WORK INSTRUCTION -> What are the lines of the listing below, word for word, from the first down to the one that contains "startH: the number"?

DATA ->
★ ★ ★

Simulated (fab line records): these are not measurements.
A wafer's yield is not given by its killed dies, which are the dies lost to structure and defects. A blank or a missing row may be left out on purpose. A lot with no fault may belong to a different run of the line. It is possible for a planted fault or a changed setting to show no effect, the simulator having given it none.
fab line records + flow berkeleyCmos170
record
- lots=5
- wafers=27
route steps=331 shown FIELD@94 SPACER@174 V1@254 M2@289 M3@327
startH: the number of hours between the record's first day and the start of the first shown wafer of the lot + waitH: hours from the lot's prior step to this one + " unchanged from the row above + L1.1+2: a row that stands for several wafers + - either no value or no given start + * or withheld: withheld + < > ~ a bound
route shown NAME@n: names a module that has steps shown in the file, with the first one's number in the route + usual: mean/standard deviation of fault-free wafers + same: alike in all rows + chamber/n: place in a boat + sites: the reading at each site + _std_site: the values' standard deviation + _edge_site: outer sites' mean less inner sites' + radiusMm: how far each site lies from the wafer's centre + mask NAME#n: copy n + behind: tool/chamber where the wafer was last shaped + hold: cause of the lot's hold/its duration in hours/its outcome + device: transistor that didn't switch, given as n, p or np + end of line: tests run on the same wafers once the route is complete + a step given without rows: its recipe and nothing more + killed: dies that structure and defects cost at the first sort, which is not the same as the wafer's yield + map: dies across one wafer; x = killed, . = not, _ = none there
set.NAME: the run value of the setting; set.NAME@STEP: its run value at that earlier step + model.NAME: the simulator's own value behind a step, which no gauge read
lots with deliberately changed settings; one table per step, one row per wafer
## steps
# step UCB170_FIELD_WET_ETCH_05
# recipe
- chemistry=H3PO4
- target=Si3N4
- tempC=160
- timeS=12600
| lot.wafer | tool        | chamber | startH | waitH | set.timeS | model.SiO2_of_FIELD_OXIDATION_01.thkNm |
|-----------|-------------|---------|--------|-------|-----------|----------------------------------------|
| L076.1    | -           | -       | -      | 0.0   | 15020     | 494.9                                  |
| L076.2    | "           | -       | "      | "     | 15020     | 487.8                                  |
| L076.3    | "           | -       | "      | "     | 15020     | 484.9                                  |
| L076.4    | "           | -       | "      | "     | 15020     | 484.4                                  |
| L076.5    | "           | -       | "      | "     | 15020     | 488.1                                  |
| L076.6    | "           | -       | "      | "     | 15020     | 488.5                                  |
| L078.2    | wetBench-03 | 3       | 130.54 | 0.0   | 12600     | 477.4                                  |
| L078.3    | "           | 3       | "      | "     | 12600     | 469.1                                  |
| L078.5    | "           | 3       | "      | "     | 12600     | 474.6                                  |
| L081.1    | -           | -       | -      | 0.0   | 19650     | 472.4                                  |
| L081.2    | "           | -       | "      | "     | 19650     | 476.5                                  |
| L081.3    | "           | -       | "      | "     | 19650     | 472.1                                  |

★ ★ ★

TASK RESULT ->
Simulated (fab line records): these are not measurements.
A wafer's yield is not given by its killed dies, which are the dies lost to structure and defects. A blank or a missing row may be left out on purpose. A lot with no fault may belong to a different run of the line. It is possible for a planted fault or a changed setting to show no effect, the simulator having given it none.
fab line records + flow berkeleyCmos170
record
- lots=5
- wafers=27
route steps=331 shown FIELD@94 SPACER@174 V1@254 M2@289 M3@327
startH: the number of hours between the record's first day and the start of the first shown wafer of the lot + waitH: hours from the lot's prior step to this one + " unchanged from the row above + L1.1+2: a row that stands for several wafers + - either no value or no given start + * or withheld: withheld + < > ~ a bound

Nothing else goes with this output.